- ASSIGNED TASK: Transcribe each entry so that nothing differs from the original.

/---
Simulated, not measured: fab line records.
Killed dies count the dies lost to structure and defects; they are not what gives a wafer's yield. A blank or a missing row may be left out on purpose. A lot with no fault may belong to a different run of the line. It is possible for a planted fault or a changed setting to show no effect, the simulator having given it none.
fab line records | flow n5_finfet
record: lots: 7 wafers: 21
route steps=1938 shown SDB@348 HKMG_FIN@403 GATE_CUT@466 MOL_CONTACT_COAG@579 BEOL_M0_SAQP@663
\---

- RESPONSE BOX:
Simulated, not measured: fab line records.
Killed dies count the dies lost to structure and defects; they are not what gives a wafer's yield. A blank or a missing row may be left out on purpose. A lot with no fault may belong to a different run of the line. It is possible for a planted fault or a changed setting to show no effect, the simulator having given it none.
fab line records | flow n5_finfet
record: lots: 7 wafers: 21
route steps=1938 shown SDB@348 HKMG_FIN@403 GATE_CUT@466 MOL_CONTACT_COAG@579 BEOL_M0_SAQP@663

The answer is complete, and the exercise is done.